■ Work request
Would you restate word for word the lines of the listing, beginning at the first and ending with the line that holds "The wafer is"?

■ Data to examine
________________________
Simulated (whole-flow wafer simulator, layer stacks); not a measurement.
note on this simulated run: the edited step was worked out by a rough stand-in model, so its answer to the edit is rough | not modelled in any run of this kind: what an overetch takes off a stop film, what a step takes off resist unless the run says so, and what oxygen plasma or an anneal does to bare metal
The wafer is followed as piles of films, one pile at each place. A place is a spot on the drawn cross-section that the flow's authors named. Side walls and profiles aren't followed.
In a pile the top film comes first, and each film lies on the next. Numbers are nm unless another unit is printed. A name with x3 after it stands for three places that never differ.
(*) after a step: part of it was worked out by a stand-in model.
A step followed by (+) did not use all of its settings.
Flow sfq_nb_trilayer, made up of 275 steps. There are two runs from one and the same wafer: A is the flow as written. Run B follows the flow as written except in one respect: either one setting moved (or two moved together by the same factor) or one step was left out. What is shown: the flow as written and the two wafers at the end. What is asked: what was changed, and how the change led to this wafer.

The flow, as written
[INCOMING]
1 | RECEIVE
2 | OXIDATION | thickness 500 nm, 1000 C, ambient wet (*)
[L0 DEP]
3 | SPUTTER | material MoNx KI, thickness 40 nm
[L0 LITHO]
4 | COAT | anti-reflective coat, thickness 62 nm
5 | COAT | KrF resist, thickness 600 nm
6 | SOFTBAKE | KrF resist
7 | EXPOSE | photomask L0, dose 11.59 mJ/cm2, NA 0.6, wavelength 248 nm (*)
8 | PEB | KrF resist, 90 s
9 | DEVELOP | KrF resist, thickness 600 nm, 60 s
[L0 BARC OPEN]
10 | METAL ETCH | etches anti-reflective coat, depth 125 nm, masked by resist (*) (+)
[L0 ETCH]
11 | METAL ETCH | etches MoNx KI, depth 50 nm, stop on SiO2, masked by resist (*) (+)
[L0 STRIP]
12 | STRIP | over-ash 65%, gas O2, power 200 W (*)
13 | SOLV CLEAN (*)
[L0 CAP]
________________________

■ Response area
Simulated (whole-flow wafer simulator, layer stacks); not a measurement.
note on this simulated run: the edited step was worked out by a rough stand-in model, so its answer to the edit is rough | not modelled in any run of this kind: what an overetch takes off a stop film, what a step takes off resist unless the run says so, and what oxygen plasma or an anneal does to bare metal
The wafer is followed as piles of films, one pile at each place. A place is a spot on the drawn cross-section that the flow's authors named. Side walls and profiles aren't followed.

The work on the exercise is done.